___

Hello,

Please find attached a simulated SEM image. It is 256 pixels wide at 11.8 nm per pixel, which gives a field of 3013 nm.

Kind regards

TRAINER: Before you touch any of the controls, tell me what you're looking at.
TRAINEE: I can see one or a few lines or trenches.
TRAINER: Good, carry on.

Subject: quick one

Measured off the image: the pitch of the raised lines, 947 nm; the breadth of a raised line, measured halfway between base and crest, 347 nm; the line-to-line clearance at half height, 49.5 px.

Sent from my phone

___

• _Work request_
Starting at the top of the records, copy every line exactly.

• _Solution_
Hello,

Please find attached a simulated SEM image. It is 256 pixels wide at 11.8 nm per pixel, which gives a field of 3013 nm.

Kind regards

TRAINER: Before you touch any of the controls, tell me what you're looking at.
TRAINEE: I can see one or a few lines or trenches.
TRAINER: Good, carry on.

Subject: quick one

Measured off the image: the pitch of the raised lines, 947 nm; the breadth of a raised line, measured halfway between base and crest, 347 nm; the line-to-line clearance at half height, 49.5 px.

Sent from my phone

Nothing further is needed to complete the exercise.